>>>>

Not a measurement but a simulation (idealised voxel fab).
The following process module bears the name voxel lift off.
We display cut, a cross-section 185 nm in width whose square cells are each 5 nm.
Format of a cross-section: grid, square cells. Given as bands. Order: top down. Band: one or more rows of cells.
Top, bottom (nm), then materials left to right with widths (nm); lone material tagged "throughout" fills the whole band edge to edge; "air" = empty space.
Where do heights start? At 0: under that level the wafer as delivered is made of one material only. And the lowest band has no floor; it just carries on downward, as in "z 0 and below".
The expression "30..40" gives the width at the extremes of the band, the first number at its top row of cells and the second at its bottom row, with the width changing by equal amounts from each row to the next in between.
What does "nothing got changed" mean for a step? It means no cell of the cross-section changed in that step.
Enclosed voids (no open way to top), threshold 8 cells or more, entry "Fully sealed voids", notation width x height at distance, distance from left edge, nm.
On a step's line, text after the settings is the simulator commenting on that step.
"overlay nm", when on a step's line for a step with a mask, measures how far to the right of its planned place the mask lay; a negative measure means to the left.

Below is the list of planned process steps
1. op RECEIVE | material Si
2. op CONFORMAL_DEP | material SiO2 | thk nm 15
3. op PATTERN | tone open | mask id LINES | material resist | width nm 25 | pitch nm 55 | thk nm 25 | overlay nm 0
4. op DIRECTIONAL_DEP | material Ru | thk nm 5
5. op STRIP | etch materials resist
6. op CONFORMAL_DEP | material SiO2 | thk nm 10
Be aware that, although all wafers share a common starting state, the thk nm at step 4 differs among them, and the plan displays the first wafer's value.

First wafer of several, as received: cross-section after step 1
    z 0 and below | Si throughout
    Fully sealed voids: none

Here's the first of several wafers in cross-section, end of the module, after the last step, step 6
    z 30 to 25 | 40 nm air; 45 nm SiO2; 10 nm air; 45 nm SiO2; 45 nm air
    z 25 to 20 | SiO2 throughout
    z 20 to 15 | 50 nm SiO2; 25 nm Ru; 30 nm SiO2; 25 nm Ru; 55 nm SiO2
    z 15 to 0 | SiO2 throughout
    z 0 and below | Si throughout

<<<<

§ TASK ITEM
Word for word, reproduce the listing above from its start up to and including the line that has "Where do heights". Give only those lines.

§ YOUR SOLUTION
Not a measurement but a simulation (idealised voxel fab).
The following process module bears the name voxel lift off.
We display cut, a cross-section 185 nm in width whose square cells are each 5 nm.
Format of a cross-section: grid, square cells. Given as bands. Order: top down. Band: one or more rows of cells.
Top, bottom (nm), then materials left to right with widths (nm); lone material tagged "throughout" fills the whole band edge to edge; "air" = empty space.
Where do heights start? At 0: under that level the wafer as delivered is made of one material only. And the lowest band has no floor; it just carries on downward, as in "z 0 and below".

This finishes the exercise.